Segment Start: SUPPLIED RECORDS
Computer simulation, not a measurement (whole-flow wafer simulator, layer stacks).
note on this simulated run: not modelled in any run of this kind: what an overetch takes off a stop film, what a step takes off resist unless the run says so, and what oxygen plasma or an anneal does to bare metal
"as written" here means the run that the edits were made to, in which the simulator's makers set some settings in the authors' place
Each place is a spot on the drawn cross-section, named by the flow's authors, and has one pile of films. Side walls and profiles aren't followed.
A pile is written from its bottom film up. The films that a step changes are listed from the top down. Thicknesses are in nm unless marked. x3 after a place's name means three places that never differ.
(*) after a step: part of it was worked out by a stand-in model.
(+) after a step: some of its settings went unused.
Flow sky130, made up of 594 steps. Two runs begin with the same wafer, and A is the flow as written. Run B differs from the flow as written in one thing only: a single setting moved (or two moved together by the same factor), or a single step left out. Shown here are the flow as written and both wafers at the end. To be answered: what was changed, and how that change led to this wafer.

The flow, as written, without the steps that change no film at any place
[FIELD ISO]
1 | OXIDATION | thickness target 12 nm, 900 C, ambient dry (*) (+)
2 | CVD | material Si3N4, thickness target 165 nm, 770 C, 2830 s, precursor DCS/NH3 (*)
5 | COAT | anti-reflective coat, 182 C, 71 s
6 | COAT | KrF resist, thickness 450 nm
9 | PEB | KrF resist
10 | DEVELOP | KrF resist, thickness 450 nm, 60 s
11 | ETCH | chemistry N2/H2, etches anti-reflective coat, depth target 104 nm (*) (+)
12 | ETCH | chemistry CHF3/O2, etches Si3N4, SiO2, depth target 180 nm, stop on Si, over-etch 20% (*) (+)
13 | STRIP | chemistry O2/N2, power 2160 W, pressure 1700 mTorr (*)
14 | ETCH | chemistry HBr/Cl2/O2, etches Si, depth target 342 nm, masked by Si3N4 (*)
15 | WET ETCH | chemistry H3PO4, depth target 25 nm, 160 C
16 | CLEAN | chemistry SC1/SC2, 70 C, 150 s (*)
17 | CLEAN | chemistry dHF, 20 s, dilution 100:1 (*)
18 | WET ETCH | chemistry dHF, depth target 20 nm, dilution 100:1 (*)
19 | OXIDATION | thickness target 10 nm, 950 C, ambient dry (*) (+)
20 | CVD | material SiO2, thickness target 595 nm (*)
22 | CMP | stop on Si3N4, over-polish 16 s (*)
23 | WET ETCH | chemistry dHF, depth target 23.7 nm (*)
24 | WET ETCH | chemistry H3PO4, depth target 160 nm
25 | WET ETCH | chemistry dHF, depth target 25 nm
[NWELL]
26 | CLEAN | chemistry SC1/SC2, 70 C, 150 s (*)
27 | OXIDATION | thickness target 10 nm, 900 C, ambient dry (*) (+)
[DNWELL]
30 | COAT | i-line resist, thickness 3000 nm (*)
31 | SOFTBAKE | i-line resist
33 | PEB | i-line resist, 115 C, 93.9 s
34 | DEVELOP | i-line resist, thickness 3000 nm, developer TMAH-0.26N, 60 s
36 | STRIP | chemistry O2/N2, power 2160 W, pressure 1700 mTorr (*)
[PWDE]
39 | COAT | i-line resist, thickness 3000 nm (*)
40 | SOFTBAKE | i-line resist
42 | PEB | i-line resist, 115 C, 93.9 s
Segment End: SUPPLIED RECORDS

# WORK REQUEST
Output the first line of the entries above and every line after it, exactly as written, ending with the line that contains "(+) after a".

# RESPONSE
Computer simulation, not a measurement (whole-flow wafer simulator, layer stacks).
note on this simulated run: not modelled in any run of this kind: what an overetch takes off a stop film, what a step takes off resist unless the run says so, and what oxygen plasma or an anneal does to bare metal
"as written" here means the run that the edits were made to, in which the simulator's makers set some settings in the authors' place
Each place is a spot on the drawn cross-section, named by the flow's authors, and has one pile of films. Side walls and profiles aren't followed.
A pile is written from its bottom film up. The films that a step changes are listed from the top down. Thicknesses are in nm unless marked. x3 after a place's name means three places that never differ.
(*) after a step: part of it was worked out by a stand-in model.
(+) after a step: some of its settings went unused.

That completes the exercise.